=== Supplied information ===

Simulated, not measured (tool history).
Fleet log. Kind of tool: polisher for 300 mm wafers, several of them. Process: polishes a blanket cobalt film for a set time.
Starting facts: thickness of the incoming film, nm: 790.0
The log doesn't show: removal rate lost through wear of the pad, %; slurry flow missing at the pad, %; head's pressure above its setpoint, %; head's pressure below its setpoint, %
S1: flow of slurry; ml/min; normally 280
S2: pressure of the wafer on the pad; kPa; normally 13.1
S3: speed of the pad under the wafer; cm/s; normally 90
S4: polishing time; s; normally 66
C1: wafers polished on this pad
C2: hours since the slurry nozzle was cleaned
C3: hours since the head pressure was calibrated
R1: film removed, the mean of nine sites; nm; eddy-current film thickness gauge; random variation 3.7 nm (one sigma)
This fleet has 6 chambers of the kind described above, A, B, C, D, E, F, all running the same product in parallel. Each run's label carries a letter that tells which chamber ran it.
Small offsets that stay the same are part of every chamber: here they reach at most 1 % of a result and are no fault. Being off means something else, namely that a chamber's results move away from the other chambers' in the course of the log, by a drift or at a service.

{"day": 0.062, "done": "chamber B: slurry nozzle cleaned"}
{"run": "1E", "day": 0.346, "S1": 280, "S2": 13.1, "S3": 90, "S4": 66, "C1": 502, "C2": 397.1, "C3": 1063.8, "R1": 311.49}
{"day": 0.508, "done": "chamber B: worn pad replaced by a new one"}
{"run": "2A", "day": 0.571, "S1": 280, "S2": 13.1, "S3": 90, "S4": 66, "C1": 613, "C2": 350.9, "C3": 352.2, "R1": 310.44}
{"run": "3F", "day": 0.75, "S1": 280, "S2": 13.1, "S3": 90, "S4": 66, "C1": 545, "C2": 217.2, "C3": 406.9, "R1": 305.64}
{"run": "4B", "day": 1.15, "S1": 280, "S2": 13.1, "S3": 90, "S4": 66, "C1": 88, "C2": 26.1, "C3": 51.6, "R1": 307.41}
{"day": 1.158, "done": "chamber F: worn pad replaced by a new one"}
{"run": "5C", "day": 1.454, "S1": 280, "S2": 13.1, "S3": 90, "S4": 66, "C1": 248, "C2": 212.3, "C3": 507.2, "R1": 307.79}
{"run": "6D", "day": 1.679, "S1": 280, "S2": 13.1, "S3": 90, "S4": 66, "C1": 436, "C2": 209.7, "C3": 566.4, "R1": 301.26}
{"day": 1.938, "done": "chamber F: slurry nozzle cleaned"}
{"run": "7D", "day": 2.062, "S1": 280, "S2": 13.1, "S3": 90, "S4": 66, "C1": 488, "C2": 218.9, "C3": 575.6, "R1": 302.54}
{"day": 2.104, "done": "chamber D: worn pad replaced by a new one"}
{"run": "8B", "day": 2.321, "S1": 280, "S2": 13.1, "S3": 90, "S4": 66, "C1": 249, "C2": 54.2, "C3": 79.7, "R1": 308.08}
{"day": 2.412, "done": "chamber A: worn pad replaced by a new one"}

===

| Assigned task |
Give the lines again, exactly as they stand, from the beginning of the data through the line with "S3: speed of".

| Task output |
Simulated, not measured (tool history).
Fleet log. Kind of tool: polisher for 300 mm wafers, several of them. Process: polishes a blanket cobalt film for a set time.
Starting facts: thickness of the incoming film, nm: 790.0
The log doesn't show: removal rate lost through wear of the pad, %; slurry flow missing at the pad, %; head's pressure above its setpoint, %; head's pressure below its setpoint, %
S1: flow of slurry; ml/min; normally 280
S2: pressure of the wafer on the pad; kPa; normally 13.1
S3: speed of the pad under the wafer; cm/s; normally 90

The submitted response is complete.